→ Provided material
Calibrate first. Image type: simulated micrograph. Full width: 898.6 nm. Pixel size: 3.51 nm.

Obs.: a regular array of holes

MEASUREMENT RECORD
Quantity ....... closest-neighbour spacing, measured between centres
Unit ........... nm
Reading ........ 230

→ Assigned task
Nothing but the lines from the top of the entries above through the line with "Unit ........... nm" should be set down, each exactly as written.

→ Answer space
Calibrate first. Image type: simulated micrograph. Full width: 898.6 nm. Pixel size: 3.51 nm.

Obs.: a regular array of holes

MEASUREMENT RECORD
Quantity ....... closest-neighbour spacing, measured between centres
Unit ........... nm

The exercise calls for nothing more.